- **REQUIRED ACTION**:
Retype the records below exactly as they appear.

********************

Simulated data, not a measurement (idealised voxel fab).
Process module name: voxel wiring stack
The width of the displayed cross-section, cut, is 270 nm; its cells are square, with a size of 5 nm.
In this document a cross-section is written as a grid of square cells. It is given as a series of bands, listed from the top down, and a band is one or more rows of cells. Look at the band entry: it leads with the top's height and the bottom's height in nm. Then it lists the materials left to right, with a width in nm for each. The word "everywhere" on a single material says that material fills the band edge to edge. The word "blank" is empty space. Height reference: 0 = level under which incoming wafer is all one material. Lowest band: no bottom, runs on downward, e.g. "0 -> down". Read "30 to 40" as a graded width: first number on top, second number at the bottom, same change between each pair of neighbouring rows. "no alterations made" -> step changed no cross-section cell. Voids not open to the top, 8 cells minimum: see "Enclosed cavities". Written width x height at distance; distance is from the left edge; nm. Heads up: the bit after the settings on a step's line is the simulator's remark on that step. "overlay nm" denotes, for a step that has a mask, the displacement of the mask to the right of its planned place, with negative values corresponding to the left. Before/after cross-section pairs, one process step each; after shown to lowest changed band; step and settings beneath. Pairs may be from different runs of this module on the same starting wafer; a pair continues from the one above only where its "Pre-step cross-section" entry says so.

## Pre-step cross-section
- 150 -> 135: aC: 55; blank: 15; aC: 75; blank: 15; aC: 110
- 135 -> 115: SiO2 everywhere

********************

- **ANSWER BOX**:
Simulated data, not a measurement (idealised voxel fab).
Process module name: voxel wiring stack
The width of the displayed cross-section, cut, is 270 nm; its cells are square, with a size of 5 nm.
In this document a cross-section is written as a grid of square cells. It is given as a series of bands, listed from the top down, and a band is one or more rows of cells. Look at the band entry: it leads with the top's height and the bottom's height in nm. Then it lists the materials left to right, with a width in nm for each. The word "everywhere" on a single material says that material fills the band edge to edge. The word "blank" is empty space. Height reference: 0 = level under which incoming wafer is all one material. Lowest band: no bottom, runs on downward, e.g. "0 -> down". Read "30 to 40" as a graded width: first number on top, second number at the bottom, same change between each pair of neighbouring rows. "no alterations made" -> step changed no cross-section cell. Voids not open to the top, 8 cells minimum: see "Enclosed cavities". Written width x height at distance; distance is from the left edge; nm. Heads up: the bit after the settings on a step's line is the simulator's remark on that step. "overlay nm" denotes, for a step that has a mask, the displacement of the mask to the right of its planned place, with negative values corresponding to the left. Before/after cross-section pairs, one process step each; after shown to lowest changed band; step and settings beneath. Pairs may be from different runs of this module on the same starting wafer; a pair continues from the one above only where its "Pre-step cross-section" entry says so.

## Pre-step cross-section
- 150 -> 135: aC: 55; blank: 15; aC: 75; blank: 15; aC: 110
- 135 -> 115: SiO2 everywhere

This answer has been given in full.